(Assignment):
Each record below should be printed exactly as it was written.

(Extracted information):
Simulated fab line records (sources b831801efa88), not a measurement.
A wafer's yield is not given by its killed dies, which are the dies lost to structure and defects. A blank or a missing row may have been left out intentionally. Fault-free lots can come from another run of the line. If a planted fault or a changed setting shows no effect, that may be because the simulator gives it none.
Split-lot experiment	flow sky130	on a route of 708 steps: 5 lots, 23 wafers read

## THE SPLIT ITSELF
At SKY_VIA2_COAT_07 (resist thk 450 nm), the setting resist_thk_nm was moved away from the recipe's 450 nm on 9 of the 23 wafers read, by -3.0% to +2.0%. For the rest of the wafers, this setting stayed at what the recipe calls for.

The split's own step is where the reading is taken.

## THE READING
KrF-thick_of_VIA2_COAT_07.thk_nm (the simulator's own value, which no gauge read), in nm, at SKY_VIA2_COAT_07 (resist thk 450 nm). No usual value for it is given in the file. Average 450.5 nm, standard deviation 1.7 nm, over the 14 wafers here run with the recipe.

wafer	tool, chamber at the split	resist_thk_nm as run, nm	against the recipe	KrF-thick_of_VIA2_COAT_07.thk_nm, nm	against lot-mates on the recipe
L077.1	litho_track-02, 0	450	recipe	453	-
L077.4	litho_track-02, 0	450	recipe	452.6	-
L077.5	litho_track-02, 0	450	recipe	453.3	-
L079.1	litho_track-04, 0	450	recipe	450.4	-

(Worked solution):
Simulated fab line records (sources b831801efa88), not a measurement.
A wafer's yield is not given by its killed dies, which are the dies lost to structure and defects. A blank or a missing row may have been left out intentionally. Fault-free lots can come from another run of the line. If a planted fault or a changed setting shows no effect, that may be because the simulator gives it none.
Split-lot experiment	flow sky130	on a route of 708 steps: 5 lots, 23 wafers read

## THE SPLIT ITSELF
At SKY_VIA2_COAT_07 (resist thk 450 nm), the setting resist_thk_nm was moved away from the recipe's 450 nm on 9 of the 23 wafers read, by -3.0% to +2.0%. For the rest of the wafers, this setting stayed at what the recipe calls for.

The split's own step is where the reading is taken.

## THE READING
KrF-thick_of_VIA2_COAT_07.thk_nm (the simulator's own value, which no gauge read), in nm, at SKY_VIA2_COAT_07 (resist thk 450 nm). No usual value for it is given in the file. Average 450.5 nm, standard deviation 1.7 nm, over the 14 wafers here run with the recipe.

wafer	tool, chamber at the split	resist_thk_nm as run, nm	against the recipe	KrF-thick_of_VIA2_COAT_07.thk_nm, nm	against lot-mates on the recipe
L077.1	litho_track-02, 0	450	recipe	453	-
L077.4	litho_track-02, 0	450	recipe	452.6	-
L077.5	litho_track-02, 0	450	recipe	453.3	-
L079.1	litho_track-04, 0	450	recipe	450.4	-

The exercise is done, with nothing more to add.